--- START ---

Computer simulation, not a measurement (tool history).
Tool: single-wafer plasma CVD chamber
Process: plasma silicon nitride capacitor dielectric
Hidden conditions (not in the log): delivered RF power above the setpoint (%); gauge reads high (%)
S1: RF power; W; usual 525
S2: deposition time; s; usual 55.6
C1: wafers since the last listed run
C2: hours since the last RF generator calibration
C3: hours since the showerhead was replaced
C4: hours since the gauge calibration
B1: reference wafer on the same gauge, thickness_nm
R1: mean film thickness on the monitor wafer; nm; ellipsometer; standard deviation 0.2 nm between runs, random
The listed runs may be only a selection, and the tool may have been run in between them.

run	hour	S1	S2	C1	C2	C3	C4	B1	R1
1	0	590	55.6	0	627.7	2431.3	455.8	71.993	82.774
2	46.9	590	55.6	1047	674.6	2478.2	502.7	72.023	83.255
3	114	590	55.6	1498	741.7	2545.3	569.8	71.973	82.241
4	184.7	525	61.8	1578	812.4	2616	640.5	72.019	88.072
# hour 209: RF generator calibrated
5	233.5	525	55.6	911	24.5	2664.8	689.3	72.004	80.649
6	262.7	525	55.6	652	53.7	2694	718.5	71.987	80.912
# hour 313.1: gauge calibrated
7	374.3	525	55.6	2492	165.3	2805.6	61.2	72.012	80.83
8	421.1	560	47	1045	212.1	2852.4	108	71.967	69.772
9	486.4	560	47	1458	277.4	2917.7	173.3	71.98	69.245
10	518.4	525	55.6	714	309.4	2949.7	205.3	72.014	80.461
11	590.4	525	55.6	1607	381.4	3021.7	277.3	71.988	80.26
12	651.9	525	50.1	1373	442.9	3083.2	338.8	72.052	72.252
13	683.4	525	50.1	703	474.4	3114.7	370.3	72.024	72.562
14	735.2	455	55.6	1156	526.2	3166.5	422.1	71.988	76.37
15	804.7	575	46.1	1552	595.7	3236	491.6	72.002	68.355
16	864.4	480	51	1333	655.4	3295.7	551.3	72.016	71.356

--- END ---

Activity: Extract the first line above and each line after it up to and including the one with "C4: hours since the gauge calibration", please, exactly and with nothing else.

Answer space:
Computer simulation, not a measurement (tool history).
Tool: single-wafer plasma CVD chamber
Process: plasma silicon nitride capacitor dielectric
Hidden conditions (not in the log): delivered RF power above the setpoint (%); gauge reads high (%)
S1: RF power; W; usual 525
S2: deposition time; s; usual 55.6
C1: wafers since the last listed run
C2: hours since the last RF generator calibration
C3: hours since the showerhead was replaced
C4: hours since the gauge calibration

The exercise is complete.